### REQUIREMENT
Nothing may be left out or changed. Print every entry.

[[ DATA UNDER STUDY, beginning ]]

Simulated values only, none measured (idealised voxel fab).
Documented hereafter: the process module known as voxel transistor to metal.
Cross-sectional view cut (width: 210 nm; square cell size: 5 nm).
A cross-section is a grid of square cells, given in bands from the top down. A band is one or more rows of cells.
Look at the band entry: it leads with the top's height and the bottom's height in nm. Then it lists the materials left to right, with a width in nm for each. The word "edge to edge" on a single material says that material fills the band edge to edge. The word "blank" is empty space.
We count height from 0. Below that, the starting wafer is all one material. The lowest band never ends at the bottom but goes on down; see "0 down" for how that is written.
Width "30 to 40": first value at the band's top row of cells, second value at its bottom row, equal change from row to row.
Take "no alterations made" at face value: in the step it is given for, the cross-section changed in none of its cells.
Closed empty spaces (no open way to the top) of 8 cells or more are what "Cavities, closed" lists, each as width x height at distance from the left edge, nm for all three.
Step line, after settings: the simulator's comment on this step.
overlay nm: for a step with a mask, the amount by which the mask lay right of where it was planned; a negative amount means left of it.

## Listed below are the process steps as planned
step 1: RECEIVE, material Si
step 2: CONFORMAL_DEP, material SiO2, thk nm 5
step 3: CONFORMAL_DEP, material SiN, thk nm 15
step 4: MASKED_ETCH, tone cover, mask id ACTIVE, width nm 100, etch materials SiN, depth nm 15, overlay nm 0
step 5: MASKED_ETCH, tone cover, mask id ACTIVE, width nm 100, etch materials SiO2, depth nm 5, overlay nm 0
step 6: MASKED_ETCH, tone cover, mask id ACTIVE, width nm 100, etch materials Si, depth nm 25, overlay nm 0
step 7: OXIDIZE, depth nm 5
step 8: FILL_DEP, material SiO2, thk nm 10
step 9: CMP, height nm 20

[[ DATA UNDER STUDY, end ]]

### TASK ANSWER
Simulated values only, none measured (idealised voxel fab).
Documented hereafter: the process module known as voxel transistor to metal.
Cross-sectional view cut (width: 210 nm; square cell size: 5 nm).
A cross-section is a grid of square cells, given in bands from the top down. A band is one or more rows of cells.
Look at the band entry: it leads with the top's height and the bottom's height in nm. Then it lists the materials left to right, with a width in nm for each. The word "edge to edge" on a single material says that material fills the band edge to edge. The word "blank" is empty space.
We count height from 0. Below that, the starting wafer is all one material. The lowest band never ends at the bottom but goes on down; see "0 down" for how that is written.
Width "30 to 40": first value at the band's top row of cells, second value at its bottom row, equal change from row to row.
Take "no alterations made" at face value: in the step it is given for, the cross-section changed in none of its cells.
Closed empty spaces (no open way to the top) of 8 cells or more are what "Cavities, closed" lists, each as width x height at distance from the left edge, nm for all three.
Step line, after settings: the simulator's comment on this step.
overlay nm: for a step with a mask, the amount by which the mask lay right of where it was planned; a negative amount means left of it.

## Listed below are the process steps as planned
step 1: RECEIVE, material Si
step 2: CONFORMAL_DEP, material SiO2, thk nm 5
step 3: CONFORMAL_DEP, material SiN, thk nm 15
step 4: MASKED_ETCH, tone cover, mask id ACTIVE, width nm 100, etch materials SiN, depth nm 15, overlay nm 0
step 5: MASKED_ETCH, tone cover, mask id ACTIVE, width nm 100, etch materials SiO2, depth nm 5, overlay nm 0
step 6: MASKED_ETCH, tone cover, mask id ACTIVE, width nm 100, etch materials Si, depth nm 25, overlay nm 0
step 7: OXIDIZE, depth nm 5
step 8: FILL_DEP, material SiO2, thk nm 10
step 9: CMP, height nm 20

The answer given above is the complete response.